* [Dataset records]:
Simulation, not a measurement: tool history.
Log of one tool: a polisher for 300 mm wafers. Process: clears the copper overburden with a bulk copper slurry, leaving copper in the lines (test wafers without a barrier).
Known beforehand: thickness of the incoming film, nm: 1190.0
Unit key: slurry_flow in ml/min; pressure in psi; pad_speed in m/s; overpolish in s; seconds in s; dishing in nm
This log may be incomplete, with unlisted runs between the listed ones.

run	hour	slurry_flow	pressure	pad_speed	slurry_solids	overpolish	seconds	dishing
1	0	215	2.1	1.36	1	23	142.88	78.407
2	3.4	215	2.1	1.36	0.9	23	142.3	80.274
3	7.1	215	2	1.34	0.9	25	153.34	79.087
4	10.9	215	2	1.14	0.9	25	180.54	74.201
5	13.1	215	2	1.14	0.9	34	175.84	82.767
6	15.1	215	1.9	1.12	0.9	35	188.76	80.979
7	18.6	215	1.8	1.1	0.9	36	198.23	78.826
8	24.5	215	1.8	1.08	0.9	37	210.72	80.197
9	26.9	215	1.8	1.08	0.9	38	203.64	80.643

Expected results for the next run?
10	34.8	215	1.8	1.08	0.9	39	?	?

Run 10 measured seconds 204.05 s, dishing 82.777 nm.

* [Work item]: Reproduce only the lines above spanning from the line containing "Log of one tool: a" through the line containing "Known beforehand: thickness", word for word.

* [Worked solution]:
Log of one tool: a polisher for 300 mm wafers. Process: clears the copper overburden with a bulk copper slurry, leaving copper in the lines (test wafers without a barrier).
Known beforehand: thickness of the incoming film, nm: 1190.0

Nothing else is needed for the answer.